### Data listing
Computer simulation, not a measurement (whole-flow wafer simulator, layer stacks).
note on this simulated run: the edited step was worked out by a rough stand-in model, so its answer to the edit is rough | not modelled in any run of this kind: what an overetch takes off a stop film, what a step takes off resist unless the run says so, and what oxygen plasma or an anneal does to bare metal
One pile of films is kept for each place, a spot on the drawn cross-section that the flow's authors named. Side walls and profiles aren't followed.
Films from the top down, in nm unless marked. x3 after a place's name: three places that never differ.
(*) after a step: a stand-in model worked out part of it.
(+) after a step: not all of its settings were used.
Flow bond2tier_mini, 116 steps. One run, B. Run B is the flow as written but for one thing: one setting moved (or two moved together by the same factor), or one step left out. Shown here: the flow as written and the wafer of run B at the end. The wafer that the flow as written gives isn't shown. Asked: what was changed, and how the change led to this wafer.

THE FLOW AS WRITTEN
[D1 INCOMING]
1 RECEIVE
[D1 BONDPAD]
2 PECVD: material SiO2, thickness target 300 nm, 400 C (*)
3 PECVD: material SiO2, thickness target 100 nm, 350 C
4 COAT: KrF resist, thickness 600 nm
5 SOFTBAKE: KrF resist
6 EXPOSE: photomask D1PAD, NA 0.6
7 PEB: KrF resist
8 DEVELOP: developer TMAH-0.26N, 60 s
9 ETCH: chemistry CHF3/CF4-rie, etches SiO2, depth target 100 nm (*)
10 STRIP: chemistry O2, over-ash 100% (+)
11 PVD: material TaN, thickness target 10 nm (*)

### Assignment
All of the records need to be transcribed exactly.

### Reply
Computer simulation, not a measurement (whole-flow wafer simulator, layer stacks).
note on this simulated run: the edited step was worked out by a rough stand-in model, so its answer to the edit is rough | not modelled in any run of this kind: what an overetch takes off a stop film, what a step takes off resist unless the run says so, and what oxygen plasma or an anneal does to bare metal
One pile of films is kept for each place, a spot on the drawn cross-section that the flow's authors named. Side walls and profiles aren't followed.
Films from the top down, in nm unless marked. x3 after a place's name: three places that never differ.
(*) after a step: a stand-in model worked out part of it.
(+) after a step: not all of its settings were used.
Flow bond2tier_mini, 116 steps. One run, B. Run B is the flow as written but for one thing: one setting moved (or two moved together by the same factor), or one step left out. Shown here: the flow as written and the wafer of run B at the end. The wafer that the flow as written gives isn't shown. Asked: what was changed, and how the change led to this wafer.

THE FLOW AS WRITTEN
[D1 INCOMING]
1 RECEIVE
[D1 BONDPAD]
2 PECVD: material SiO2, thickness target 300 nm, 400 C (*)
3 PECVD: material SiO2, thickness target 100 nm, 350 C
4 COAT: KrF resist, thickness 600 nm
5 SOFTBAKE: KrF resist
6 EXPOSE: photomask D1PAD, NA 0.6
7 PEB: KrF resist
8 DEVELOP: developer TMAH-0.26N, 60 s
9 ETCH: chemistry CHF3/CF4-rie, etches SiO2, depth target 100 nm (*)
10 STRIP: chemistry O2, over-ash 100% (+)
11 PVD: material TaN, thickness target 10 nm (*)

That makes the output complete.